(Beginning of ENTRIES SHOWN)

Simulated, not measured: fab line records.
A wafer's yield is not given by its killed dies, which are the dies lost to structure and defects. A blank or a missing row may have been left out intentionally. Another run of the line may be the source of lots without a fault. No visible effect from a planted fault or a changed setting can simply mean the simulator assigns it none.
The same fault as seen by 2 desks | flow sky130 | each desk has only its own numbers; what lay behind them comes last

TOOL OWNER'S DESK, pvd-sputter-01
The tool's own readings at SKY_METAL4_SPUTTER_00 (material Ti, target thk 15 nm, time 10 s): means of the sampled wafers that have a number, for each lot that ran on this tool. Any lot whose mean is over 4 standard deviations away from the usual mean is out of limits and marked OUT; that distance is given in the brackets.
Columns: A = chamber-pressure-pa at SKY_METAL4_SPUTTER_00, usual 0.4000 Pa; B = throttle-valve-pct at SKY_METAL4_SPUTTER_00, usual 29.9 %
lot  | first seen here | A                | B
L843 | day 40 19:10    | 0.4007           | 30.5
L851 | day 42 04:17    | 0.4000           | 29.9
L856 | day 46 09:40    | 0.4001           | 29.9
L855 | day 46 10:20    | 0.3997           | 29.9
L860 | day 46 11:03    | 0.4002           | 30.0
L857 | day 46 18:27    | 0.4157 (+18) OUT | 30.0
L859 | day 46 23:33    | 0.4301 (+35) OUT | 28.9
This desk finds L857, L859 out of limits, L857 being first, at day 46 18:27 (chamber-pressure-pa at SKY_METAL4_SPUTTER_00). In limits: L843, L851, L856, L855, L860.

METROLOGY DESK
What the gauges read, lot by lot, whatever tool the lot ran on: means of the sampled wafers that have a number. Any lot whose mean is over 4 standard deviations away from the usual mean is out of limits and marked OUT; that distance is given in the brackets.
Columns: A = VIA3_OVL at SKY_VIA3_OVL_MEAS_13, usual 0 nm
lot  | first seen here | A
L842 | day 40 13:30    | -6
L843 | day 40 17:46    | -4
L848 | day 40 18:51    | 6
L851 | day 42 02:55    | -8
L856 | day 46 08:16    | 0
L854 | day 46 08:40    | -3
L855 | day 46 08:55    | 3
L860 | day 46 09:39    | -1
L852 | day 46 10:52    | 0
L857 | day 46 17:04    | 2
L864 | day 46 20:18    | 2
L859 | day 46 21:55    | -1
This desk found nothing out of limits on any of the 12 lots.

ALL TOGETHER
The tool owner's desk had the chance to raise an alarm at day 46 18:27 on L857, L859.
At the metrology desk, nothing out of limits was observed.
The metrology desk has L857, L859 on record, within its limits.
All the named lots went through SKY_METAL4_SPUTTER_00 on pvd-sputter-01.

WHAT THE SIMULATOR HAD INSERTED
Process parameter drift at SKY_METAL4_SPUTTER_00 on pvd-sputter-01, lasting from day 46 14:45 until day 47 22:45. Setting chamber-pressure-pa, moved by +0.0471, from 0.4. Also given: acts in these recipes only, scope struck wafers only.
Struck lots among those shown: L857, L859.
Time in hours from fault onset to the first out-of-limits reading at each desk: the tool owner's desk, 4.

(End of ENTRIES SHOWN)

:: REQUIRED ACTION ::
An exact copy of the lines above, from the one containing "The tool owner's desk had" down to the one containing "Struck lots among those shown: L857, L859." and including both, is the whole answer; retype it and nothing else.

:: WRITTEN ANSWER ::
The tool owner's desk had the chance to raise an alarm at day 46 18:27 on L857, L859.
At the metrology desk, nothing out of limits was observed.
The metrology desk has L857, L859 on record, within its limits.
All the named lots went through SKY_METAL4_SPUTTER_00 on pvd-sputter-01.

WHAT THE SIMULATOR HAD INSERTED
Process parameter drift at SKY_METAL4_SPUTTER_00 on pvd-sputter-01, lasting from day 46 14:45 until day 47 22:45. Setting chamber-pressure-pa, moved by +0.0471, from 0.4. Also given: acts in these recipes only, scope struck wafers only.
Struck lots among those shown: L857, L859.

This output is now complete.